• • •
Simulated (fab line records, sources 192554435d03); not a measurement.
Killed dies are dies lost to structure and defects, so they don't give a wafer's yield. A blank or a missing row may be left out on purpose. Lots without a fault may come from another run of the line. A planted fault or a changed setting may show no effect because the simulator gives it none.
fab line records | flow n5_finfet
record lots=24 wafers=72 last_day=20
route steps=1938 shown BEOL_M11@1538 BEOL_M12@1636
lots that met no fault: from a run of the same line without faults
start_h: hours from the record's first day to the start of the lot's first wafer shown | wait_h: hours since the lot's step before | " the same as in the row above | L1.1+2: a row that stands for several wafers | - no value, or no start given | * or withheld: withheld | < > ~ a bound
• • •

ASSIGNED TASK: Make an exact copy of every record listed above.

TASK OUTPUT:
Simulated (fab line records, sources 192554435d03); not a measurement.
Killed dies are dies lost to structure and defects, so they don't give a wafer's yield. A blank or a missing row may be left out on purpose. Lots without a fault may come from another run of the line. A planted fault or a changed setting may show no effect because the simulator gives it none.
fab line records | flow n5_finfet
record lots=24 wafers=72 last_day=20
route steps=1938 shown BEOL_M11@1538 BEOL_M12@1636
lots that met no fault: from a run of the same line without faults
start_h: hours from the record's first day to the start of the lot's first wafer shown | wait_h: hours since the lot's step before | " the same as in the row above | L1.1+2: a row that stands for several wafers | - no value, or no start given | * or withheld: withheld | < > ~ a bound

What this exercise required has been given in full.